DATA PROVIDED
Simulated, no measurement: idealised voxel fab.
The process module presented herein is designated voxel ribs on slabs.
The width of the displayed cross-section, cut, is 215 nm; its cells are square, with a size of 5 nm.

WORK INSTRUCTION
The entries above must each be repeated exactly.

EXERCISE SOLUTION
Simulated, no measurement: idealised voxel fab.
The process module presented herein is designated voxel ribs on slabs.
The width of the displayed cross-section, cut, is 215 nm; its cells are square, with a size of 5 nm.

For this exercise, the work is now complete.